+--

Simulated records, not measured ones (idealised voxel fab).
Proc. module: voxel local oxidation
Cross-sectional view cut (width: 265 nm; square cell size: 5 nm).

+--

Every entry in the listing above is to be repeated verbatim.

• Exercise result:
Simulated records, not measured ones (idealised voxel fab).
Proc. module: voxel local oxidation
Cross-sectional view cut (width: 265 nm; square cell size: 5 nm).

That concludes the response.